§ Provided data
--------------------

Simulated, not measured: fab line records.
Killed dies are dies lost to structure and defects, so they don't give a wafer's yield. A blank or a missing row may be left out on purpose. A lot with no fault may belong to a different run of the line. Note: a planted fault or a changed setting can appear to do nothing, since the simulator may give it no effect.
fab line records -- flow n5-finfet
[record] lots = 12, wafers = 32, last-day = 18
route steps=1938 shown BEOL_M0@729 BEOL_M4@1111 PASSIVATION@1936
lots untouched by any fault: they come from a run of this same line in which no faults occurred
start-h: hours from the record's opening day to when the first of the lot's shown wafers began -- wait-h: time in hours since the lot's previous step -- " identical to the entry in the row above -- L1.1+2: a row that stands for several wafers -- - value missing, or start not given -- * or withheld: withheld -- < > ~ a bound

--------------------

All of the material above needs to be copied exactly.

Simulated, not measured: fab line records.
Killed dies are dies lost to structure and defects, so they don't give a wafer's yield. A blank or a missing row may be left out on purpose. A lot with no fault may belong to a different run of the line. Note: a planted fault or a changed setting can appear to do nothing, since the simulator may give it no effect.
fab line records -- flow n5-finfet
[record] lots = 12, wafers = 32, last-day = 18
route steps=1938 shown BEOL_M0@729 BEOL_M4@1111 PASSIVATION@1936
lots untouched by any fault: they come from a run of this same line in which no faults occurred
start-h: hours from the record's opening day to when the first of the lot's shown wafers began -- wait-h: time in hours since the lot's previous step -- " identical to the entry in the row above -- L1.1+2: a row that stands for several wafers -- - value missing, or start not given -- * or withheld: withheld -- < > ~ a bound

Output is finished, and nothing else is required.